● **Requirement**:
Below are records; repeat them all exactly.

━━━
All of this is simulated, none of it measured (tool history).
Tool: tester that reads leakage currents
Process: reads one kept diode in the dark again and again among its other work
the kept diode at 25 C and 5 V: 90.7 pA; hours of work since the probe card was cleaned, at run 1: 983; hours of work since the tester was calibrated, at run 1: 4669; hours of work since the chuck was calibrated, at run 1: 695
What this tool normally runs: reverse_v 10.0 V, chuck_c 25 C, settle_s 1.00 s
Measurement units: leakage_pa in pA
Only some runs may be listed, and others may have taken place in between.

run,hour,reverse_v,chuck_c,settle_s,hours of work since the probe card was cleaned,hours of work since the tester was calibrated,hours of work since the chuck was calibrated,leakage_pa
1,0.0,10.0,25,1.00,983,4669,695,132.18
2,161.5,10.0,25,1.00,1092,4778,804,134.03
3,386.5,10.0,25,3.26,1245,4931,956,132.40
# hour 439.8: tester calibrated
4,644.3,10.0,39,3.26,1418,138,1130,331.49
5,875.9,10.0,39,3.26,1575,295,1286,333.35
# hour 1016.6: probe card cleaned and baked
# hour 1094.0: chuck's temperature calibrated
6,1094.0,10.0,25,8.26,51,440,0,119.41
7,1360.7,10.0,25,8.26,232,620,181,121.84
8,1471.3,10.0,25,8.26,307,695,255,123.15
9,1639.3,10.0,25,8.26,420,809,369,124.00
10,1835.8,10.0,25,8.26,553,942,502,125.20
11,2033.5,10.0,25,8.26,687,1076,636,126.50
━━━

● **Task result**:
All of this is simulated, none of it measured (tool history).
Tool: tester that reads leakage currents
Process: reads one kept diode in the dark again and again among its other work
the kept diode at 25 C and 5 V: 90.7 pA; hours of work since the probe card was cleaned, at run 1: 983; hours of work since the tester was calibrated, at run 1: 4669; hours of work since the chuck was calibrated, at run 1: 695
What this tool normally runs: reverse_v 10.0 V, chuck_c 25 C, settle_s 1.00 s
Measurement units: leakage_pa in pA
Only some runs may be listed, and others may have taken place in between.

run,hour,reverse_v,chuck_c,settle_s,hours of work since the probe card was cleaned,hours of work since the tester was calibrated,hours of work since the chuck was calibrated,leakage_pa
1,0.0,10.0,25,1.00,983,4669,695,132.18
2,161.5,10.0,25,1.00,1092,4778,804,134.03
3,386.5,10.0,25,3.26,1245,4931,956,132.40
# hour 439.8: tester calibrated
4,644.3,10.0,39,3.26,1418,138,1130,331.49
5,875.9,10.0,39,3.26,1575,295,1286,333.35
# hour 1016.6: probe card cleaned and baked
# hour 1094.0: chuck's temperature calibrated
6,1094.0,10.0,25,8.26,51,440,0,119.41
7,1360.7,10.0,25,8.26,232,620,181,121.84
8,1471.3,10.0,25,8.26,307,695,255,123.15
9,1639.3,10.0,25,8.26,420,809,369,124.00
10,1835.8,10.0,25,8.26,553,942,502,125.20
11,2033.5,10.0,25,8.26,687,1076,636,126.50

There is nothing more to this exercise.